PROVIDED DATA:

....

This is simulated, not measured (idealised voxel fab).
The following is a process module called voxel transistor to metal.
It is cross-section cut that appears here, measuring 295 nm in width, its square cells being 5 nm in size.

....

The reply should restate the records above in full, character for character.

RESPONSE AREA:
This is simulated, not measured (idealised voxel fab).
The following is a process module called voxel transistor to metal.
It is cross-section cut that appears here, measuring 295 nm in width, its square cells being 5 nm in size.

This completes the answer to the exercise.